WORK REQUEST
I need the lines below from the one with "Enclosed voids: none" down to the one with "### Here's the" reproduced exactly, both ends included, and nothing else.

DATA TO EXAMINE
┌────────
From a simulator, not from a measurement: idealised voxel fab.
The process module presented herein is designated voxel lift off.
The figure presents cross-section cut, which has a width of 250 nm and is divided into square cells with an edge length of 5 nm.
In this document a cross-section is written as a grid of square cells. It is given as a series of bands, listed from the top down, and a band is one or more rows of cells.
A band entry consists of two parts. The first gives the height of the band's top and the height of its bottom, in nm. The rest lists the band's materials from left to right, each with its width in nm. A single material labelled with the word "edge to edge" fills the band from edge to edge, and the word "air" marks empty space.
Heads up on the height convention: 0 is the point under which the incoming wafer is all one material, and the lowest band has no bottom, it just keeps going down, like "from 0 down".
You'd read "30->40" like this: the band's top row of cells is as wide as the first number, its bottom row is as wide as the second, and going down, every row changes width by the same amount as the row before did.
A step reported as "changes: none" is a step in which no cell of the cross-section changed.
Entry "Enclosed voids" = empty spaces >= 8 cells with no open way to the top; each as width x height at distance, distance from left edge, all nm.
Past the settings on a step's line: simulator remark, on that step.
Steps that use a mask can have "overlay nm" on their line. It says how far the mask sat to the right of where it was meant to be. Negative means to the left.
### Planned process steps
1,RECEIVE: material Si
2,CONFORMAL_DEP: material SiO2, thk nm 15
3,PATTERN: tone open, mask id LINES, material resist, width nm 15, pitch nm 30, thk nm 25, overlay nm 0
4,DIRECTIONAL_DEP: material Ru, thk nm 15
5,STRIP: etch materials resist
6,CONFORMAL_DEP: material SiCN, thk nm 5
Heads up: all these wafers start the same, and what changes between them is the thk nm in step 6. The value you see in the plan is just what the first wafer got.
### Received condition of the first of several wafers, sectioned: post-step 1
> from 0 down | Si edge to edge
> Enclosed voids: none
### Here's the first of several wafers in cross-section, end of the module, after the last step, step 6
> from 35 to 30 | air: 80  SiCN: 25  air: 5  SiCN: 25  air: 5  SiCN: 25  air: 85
└────────

YOUR SOLUTION
> Enclosed voids: none
### Here's the first of several wafers in cross-section, end of the module, after the last step, step 6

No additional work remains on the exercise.